───── Given records ─────

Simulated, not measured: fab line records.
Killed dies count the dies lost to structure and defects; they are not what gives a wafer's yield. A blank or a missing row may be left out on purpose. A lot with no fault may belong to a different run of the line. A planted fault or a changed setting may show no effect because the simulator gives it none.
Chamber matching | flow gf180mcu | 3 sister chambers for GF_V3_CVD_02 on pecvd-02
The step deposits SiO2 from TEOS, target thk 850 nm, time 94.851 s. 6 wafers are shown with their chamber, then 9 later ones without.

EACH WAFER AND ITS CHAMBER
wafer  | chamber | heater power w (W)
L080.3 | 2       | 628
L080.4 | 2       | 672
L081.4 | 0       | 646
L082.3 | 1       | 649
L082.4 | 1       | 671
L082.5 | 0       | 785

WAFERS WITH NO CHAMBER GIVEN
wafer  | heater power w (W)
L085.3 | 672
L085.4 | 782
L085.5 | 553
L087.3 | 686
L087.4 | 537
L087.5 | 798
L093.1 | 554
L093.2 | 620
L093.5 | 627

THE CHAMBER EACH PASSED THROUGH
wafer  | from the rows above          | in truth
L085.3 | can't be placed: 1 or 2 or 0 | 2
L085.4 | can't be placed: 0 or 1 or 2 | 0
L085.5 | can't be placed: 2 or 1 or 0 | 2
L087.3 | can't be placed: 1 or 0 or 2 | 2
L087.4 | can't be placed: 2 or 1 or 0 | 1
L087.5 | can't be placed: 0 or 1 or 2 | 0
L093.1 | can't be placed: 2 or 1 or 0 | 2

─────

### Activity
What should be returned is the run of lines from the first line of the material through the line containing "chamber | heater power w (W)", exact and inclusive, and nothing else.

### Result
Simulated, not measured: fab line records.
Killed dies count the dies lost to structure and defects; they are not what gives a wafer's yield. A blank or a missing row may be left out on purpose. A lot with no fault may belong to a different run of the line. A planted fault or a changed setting may show no effect because the simulator gives it none.
Chamber matching | flow gf180mcu | 3 sister chambers for GF_V3_CVD_02 on pecvd-02
The step deposits SiO2 from TEOS, target thk 850 nm, time 94.851 s. 6 wafers are shown with their chamber, then 9 later ones without.

EACH WAFER AND ITS CHAMBER
wafer  | chamber | heater power w (W)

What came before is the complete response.